— LISTED RECORDS —
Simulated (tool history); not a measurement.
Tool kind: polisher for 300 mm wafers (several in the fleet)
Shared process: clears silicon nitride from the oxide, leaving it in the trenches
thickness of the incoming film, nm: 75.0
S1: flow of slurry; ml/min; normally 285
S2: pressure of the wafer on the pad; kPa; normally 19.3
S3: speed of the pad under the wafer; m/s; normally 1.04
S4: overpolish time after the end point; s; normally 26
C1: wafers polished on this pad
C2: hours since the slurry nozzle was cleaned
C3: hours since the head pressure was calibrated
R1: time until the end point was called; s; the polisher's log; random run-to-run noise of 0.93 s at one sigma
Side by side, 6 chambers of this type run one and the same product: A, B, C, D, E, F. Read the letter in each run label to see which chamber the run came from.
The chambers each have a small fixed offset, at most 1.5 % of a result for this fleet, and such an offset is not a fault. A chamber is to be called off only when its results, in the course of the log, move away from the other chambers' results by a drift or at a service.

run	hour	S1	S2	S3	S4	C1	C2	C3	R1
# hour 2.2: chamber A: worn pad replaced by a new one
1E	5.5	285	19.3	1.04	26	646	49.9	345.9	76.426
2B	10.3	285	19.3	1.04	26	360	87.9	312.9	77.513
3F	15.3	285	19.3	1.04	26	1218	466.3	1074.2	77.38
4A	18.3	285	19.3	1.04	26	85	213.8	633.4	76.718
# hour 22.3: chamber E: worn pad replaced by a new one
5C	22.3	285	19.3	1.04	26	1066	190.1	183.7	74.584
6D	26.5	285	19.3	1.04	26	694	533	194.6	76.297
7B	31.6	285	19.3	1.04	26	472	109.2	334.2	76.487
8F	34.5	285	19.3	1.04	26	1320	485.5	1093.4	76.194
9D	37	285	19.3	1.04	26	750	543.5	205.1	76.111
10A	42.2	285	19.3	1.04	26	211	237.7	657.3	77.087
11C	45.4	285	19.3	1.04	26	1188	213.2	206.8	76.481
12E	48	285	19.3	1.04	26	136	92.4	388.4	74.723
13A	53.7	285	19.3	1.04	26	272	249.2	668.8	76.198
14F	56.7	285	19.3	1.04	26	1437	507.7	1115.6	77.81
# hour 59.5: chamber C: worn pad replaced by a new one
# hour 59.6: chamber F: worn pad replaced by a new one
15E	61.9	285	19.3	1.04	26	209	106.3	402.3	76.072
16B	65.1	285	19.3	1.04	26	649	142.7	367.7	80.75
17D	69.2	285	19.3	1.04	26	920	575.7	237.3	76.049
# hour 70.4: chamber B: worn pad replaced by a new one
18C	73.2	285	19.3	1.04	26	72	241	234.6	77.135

— ACTION ITEM —
Could you return, word for word, only the lines running from the first line of the material above to the line that contains "thickness of the incoming film, nm: 75.0", inclusive?

— PROBLEM SOLUTION —
Simulated (tool history); not a measurement.
Tool kind: polisher for 300 mm wafers (several in the fleet)
Shared process: clears silicon nitride from the oxide, leaving it in the trenches
thickness of the incoming film, nm: 75.0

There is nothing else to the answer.